Brief »
Your reply should consist solely of the lines from the start of the material below through the line containing "0111111100111111", reproduced exactly.

Provided records »
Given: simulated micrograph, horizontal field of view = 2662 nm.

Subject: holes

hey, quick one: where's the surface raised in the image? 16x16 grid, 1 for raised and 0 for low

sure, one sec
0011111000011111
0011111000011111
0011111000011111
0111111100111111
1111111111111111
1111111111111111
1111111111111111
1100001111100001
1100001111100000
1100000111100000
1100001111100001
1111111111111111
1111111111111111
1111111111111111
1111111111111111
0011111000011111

Answer space »
Given: simulated micrograph, horizontal field of view = 2662 nm.

Subject: holes

hey, quick one: where's the surface raised in the image? 16x16 grid, 1 for raised and 0 for low

sure, one sec
0011111000011111
0011111000011111
0011111000011111
0111111100111111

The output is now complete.